### Work request
In the data below, one line contains "Killed dies are" and a later one contains "route steps=1938 shown". Print both, with every line between them, exactly and alone.

### Data listing
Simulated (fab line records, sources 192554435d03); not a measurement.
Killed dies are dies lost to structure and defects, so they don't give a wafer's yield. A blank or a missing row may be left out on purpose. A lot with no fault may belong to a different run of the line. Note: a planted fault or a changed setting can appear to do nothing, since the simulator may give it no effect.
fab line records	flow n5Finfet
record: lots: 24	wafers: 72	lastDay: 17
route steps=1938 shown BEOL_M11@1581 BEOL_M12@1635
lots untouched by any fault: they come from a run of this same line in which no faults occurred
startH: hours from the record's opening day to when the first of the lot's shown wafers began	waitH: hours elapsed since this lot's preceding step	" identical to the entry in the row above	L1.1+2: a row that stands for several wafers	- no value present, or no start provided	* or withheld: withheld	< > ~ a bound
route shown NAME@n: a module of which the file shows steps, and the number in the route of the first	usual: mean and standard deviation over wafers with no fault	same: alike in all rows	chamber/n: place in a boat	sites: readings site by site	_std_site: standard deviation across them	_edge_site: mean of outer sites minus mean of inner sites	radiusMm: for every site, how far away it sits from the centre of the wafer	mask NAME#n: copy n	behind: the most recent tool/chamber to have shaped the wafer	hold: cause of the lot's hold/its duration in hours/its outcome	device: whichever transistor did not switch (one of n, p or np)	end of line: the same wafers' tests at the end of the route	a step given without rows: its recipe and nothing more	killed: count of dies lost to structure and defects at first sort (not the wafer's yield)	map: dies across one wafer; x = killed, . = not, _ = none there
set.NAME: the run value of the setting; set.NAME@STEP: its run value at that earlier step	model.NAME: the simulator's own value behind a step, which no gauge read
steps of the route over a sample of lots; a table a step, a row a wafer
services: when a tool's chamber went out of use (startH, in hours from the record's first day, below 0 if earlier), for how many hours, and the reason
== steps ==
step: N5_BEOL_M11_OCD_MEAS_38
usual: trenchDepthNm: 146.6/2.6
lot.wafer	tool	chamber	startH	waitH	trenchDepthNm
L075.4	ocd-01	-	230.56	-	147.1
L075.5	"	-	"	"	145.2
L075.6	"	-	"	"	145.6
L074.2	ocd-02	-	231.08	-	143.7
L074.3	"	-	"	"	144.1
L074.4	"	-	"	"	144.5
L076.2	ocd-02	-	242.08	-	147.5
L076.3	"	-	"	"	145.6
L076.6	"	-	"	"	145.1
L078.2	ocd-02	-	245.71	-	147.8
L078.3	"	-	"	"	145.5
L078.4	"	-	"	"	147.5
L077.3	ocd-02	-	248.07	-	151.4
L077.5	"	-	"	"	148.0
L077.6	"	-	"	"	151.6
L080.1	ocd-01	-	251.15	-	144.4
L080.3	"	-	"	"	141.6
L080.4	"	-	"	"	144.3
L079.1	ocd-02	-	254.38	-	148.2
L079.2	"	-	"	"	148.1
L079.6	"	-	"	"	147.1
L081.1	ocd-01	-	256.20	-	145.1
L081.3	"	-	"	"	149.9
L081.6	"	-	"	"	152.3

### Task response
Killed dies are dies lost to structure and defects, so they don't give a wafer's yield. A blank or a missing row may be left out on purpose. A lot with no fault may belong to a different run of the line. Note: a planted fault or a changed setting can appear to do nothing, since the simulator may give it no effect.
fab line records	flow n5Finfet
record: lots: 24	wafers: 72	lastDay: 17
route steps=1938 shown BEOL_M11@1581 BEOL_M12@1635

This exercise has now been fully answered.